****************************************
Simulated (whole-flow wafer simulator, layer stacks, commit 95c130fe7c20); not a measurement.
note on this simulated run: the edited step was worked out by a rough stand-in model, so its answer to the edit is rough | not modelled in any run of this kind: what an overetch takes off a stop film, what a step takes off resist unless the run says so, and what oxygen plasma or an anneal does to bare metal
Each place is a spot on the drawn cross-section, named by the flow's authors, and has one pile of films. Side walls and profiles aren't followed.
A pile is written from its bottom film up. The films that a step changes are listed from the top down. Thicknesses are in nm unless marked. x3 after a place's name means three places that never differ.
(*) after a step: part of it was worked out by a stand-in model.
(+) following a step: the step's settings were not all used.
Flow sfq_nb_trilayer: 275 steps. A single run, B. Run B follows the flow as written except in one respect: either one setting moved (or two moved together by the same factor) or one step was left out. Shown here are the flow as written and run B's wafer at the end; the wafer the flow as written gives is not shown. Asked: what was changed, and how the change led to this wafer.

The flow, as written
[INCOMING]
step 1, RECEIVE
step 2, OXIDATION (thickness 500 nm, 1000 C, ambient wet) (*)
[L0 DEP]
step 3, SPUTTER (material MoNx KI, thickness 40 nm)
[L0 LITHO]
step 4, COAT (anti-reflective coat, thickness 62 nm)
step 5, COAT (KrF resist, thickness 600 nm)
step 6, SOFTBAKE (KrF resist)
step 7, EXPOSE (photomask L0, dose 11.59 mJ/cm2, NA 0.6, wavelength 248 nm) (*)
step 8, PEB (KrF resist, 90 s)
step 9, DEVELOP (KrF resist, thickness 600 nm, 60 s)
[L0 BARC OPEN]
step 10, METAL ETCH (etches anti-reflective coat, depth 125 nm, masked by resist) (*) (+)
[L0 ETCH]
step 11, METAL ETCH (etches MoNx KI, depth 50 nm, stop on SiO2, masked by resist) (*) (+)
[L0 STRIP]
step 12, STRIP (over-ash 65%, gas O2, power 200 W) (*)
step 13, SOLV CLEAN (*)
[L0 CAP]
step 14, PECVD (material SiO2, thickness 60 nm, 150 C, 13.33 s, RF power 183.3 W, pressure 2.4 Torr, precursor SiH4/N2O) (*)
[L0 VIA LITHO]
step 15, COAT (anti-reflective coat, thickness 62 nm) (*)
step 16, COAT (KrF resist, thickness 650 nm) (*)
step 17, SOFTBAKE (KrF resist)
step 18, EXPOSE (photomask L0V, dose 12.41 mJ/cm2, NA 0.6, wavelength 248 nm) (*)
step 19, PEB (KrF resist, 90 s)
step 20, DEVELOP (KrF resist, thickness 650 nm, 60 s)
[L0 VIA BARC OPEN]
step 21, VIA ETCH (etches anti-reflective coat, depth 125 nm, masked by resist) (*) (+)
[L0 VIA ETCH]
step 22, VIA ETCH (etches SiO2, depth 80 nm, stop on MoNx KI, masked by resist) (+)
****************************************

### Work instruction
Write down exactly every line of the material above up to and including the line containing "(*) after a".

### Task solution
Simulated (whole-flow wafer simulator, layer stacks, commit 95c130fe7c20); not a measurement.
note on this simulated run: the edited step was worked out by a rough stand-in model, so its answer to the edit is rough | not modelled in any run of this kind: what an overetch takes off a stop film, what a step takes off resist unless the run says so, and what oxygen plasma or an anneal does to bare metal
Each place is a spot on the drawn cross-section, named by the flow's authors, and has one pile of films. Side walls and profiles aren't followed.
A pile is written from its bottom film up. The films that a step changes are listed from the top down. Thicknesses are in nm unless marked. x3 after a place's name means three places that never differ.
(*) after a step: part of it was worked out by a stand-in model.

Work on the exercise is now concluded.